Entries provided START

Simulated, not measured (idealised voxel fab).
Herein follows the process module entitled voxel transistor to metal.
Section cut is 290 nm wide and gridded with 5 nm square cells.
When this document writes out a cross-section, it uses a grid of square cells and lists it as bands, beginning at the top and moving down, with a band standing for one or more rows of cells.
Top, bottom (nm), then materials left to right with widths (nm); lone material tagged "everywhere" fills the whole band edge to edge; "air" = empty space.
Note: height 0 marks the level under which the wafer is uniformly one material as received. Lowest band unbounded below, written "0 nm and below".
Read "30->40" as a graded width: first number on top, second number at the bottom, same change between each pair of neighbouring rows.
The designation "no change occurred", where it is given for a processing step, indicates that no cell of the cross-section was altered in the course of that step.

Entries provided END

### Assignment
A verbatim reproduction of all the records above is the expected answer.

### Answer area
Simulated, not measured (idealised voxel fab).
Herein follows the process module entitled voxel transistor to metal.
Section cut is 290 nm wide and gridded with 5 nm square cells.
When this document writes out a cross-section, it uses a grid of square cells and lists it as bands, beginning at the top and moving down, with a band standing for one or more rows of cells.
Top, bottom (nm), then materials left to right with widths (nm); lone material tagged "everywhere" fills the whole band edge to edge; "air" = empty space.
Note: height 0 marks the level under which the wafer is uniformly one material as received. Lowest band unbounded below, written "0 nm and below".
Read "30->40" as a graded width: first number on top, second number at the bottom, same change between each pair of neighbouring rows.
The designation "no change occurred", where it is given for a processing step, indicates that no cell of the cross-section was altered in the course of that step.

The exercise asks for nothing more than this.